Go through the listing and retype each line exactly.

============
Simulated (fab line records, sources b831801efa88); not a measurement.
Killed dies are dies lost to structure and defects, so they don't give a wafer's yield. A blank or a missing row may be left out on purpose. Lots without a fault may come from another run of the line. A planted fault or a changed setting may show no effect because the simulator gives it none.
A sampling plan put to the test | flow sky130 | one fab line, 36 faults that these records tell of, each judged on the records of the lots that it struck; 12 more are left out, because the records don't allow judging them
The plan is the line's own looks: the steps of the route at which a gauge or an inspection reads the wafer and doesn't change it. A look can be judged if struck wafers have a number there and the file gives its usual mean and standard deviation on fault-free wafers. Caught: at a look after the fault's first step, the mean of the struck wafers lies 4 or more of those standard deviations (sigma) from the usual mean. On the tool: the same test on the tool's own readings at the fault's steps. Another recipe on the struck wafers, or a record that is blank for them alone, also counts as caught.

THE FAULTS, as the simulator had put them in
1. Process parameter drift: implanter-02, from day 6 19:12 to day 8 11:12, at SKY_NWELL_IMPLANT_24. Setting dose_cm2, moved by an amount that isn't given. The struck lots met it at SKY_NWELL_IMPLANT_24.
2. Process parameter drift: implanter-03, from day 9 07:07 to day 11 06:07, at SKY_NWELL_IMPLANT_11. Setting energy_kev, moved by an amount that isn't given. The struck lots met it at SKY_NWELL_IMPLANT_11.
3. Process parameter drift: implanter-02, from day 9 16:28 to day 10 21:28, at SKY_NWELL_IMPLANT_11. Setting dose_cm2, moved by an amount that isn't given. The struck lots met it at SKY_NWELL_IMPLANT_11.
============

Problem solution:
Simulated (fab line records, sources b831801efa88); not a measurement.
Killed dies are dies lost to structure and defects, so they don't give a wafer's yield. A blank or a missing row may be left out on purpose. Lots without a fault may come from another run of the line. A planted fault or a changed setting may show no effect because the simulator gives it none.
A sampling plan put to the test | flow sky130 | one fab line, 36 faults that these records tell of, each judged on the records of the lots that it struck; 12 more are left out, because the records don't allow judging them
The plan is the line's own looks: the steps of the route at which a gauge or an inspection reads the wafer and doesn't change it. A look can be judged if struck wafers have a number there and the file gives its usual mean and standard deviation on fault-free wafers. Caught: at a look after the fault's first step, the mean of the struck wafers lies 4 or more of those standard deviations (sigma) from the usual mean. On the tool: the same test on the tool's own readings at the fault's steps. Another recipe on the struck wafers, or a record that is blank for them alone, also counts as caught.

THE FAULTS, as the simulator had put them in
1. Process parameter drift: implanter-02, from day 6 19:12 to day 8 11:12, at SKY_NWELL_IMPLANT_24. Setting dose_cm2, moved by an amount that isn't given. The struck lots met it at SKY_NWELL_IMPLANT_24.
2. Process parameter drift: implanter-03, from day 9 07:07 to day 11 06:07, at SKY_NWELL_IMPLANT_11. Setting energy_kev, moved by an amount that isn't given. The struck lots met it at SKY_NWELL_IMPLANT_11.
3. Process parameter drift: implanter-02, from day 9 16:28 to day 10 21:28, at SKY_NWELL_IMPLANT_11. Setting dose_cm2, moved by an amount that isn't given. The struck lots met it at SKY_NWELL_IMPLANT_11.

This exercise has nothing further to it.